REQUIRED ACTION ▸
Transcribe, verbatim, every line from the start of the entries through the line that contains "time_s: time under the liquid; s; usual 30"; include both boundary lines and omit all others.

GIVEN DATA ▸

= = = =

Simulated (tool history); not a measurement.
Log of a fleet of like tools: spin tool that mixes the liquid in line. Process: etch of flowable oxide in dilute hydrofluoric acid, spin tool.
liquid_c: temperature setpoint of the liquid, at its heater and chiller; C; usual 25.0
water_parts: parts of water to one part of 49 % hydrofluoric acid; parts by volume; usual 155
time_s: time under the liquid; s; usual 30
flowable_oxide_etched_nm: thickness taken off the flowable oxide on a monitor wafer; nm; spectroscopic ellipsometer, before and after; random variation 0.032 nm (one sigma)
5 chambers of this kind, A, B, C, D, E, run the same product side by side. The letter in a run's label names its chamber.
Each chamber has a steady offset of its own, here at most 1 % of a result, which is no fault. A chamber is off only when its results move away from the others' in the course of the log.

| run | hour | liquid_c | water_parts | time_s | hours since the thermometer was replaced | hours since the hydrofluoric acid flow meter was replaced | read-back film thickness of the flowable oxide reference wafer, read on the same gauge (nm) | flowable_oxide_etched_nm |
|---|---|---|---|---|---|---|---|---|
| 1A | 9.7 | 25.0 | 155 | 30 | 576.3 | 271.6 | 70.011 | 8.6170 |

= = = =

ANSWER AREA ▸
Simulated (tool history); not a measurement.
Log of a fleet of like tools: spin tool that mixes the liquid in line. Process: etch of flowable oxide in dilute hydrofluoric acid, spin tool.
liquid_c: temperature setpoint of the liquid, at its heater and chiller; C; usual 25.0
water_parts: parts of water to one part of 49 % hydrofluoric acid; parts by volume; usual 155
time_s: time under the liquid; s; usual 30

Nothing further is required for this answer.